(Source information)
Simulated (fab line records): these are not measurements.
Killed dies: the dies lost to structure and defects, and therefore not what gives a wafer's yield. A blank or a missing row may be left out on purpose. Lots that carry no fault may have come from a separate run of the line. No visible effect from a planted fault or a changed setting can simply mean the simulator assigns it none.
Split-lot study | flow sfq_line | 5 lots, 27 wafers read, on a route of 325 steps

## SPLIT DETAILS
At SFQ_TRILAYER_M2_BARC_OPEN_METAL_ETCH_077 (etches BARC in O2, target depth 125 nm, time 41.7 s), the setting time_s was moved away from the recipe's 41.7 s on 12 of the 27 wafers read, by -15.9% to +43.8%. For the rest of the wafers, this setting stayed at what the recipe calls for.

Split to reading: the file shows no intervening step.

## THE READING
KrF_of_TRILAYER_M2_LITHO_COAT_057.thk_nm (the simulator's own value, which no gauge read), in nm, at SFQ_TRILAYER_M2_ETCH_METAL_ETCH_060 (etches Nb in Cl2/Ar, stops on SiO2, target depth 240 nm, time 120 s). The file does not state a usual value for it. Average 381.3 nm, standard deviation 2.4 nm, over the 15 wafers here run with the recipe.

(Action item) Copy out the entries above without altering a single character.

(Exercise result)
Simulated (fab line records): these are not measurements.
Killed dies: the dies lost to structure and defects, and therefore not what gives a wafer's yield. A blank or a missing row may be left out on purpose. Lots that carry no fault may have come from a separate run of the line. No visible effect from a planted fault or a changed setting can simply mean the simulator assigns it none.
Split-lot study | flow sfq_line | 5 lots, 27 wafers read, on a route of 325 steps

## SPLIT DETAILS
At SFQ_TRILAYER_M2_BARC_OPEN_METAL_ETCH_077 (etches BARC in O2, target depth 125 nm, time 41.7 s), the setting time_s was moved away from the recipe's 41.7 s on 12 of the 27 wafers read, by -15.9% to +43.8%. For the rest of the wafers, this setting stayed at what the recipe calls for.

Split to reading: the file shows no intervening step.

## THE READING
KrF_of_TRILAYER_M2_LITHO_COAT_057.thk_nm (the simulator's own value, which no gauge read), in nm, at SFQ_TRILAYER_M2_ETCH_METAL_ETCH_060 (etches Nb in Cl2/Ar, stops on SiO2, target depth 240 nm, time 120 s). The file does not state a usual value for it. Average 381.3 nm, standard deviation 2.4 nm, over the 15 wafers here run with the recipe.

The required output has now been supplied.